- - - - - - -

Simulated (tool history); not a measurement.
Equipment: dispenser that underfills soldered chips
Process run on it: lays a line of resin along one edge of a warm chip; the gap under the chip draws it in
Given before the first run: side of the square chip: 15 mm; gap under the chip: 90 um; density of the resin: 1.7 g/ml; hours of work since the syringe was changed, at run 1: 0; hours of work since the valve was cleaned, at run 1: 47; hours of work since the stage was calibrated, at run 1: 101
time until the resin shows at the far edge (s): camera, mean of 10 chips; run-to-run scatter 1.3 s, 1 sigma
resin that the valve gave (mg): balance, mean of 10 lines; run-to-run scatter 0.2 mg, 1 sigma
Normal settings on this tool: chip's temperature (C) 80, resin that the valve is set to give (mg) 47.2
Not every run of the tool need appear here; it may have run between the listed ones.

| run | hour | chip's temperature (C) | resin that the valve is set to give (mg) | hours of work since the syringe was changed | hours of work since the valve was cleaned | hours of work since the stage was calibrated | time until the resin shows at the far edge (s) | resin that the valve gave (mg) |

- - - - - - -

WORK ITEM - Would you write out the listing above exactly, in full?

ANSWER SPACE -
Simulated (tool history); not a measurement.
Equipment: dispenser that underfills soldered chips
Process run on it: lays a line of resin along one edge of a warm chip; the gap under the chip draws it in
Given before the first run: side of the square chip: 15 mm; gap under the chip: 90 um; density of the resin: 1.7 g/ml; hours of work since the syringe was changed, at run 1: 0; hours of work since the valve was cleaned, at run 1: 47; hours of work since the stage was calibrated, at run 1: 101
time until the resin shows at the far edge (s): camera, mean of 10 chips; run-to-run scatter 1.3 s, 1 sigma
resin that the valve gave (mg): balance, mean of 10 lines; run-to-run scatter 0.2 mg, 1 sigma
Normal settings on this tool: chip's temperature (C) 80, resin that the valve is set to give (mg) 47.2
Not every run of the tool need appear here; it may have run between the listed ones.

| run | hour | chip's temperature (C) | resin that the valve is set to give (mg) | hours of work since the syringe was changed | hours of work since the valve was cleaned | hours of work since the stage was calibrated | time until the resin shows at the far edge (s) | resin that the valve gave (mg) |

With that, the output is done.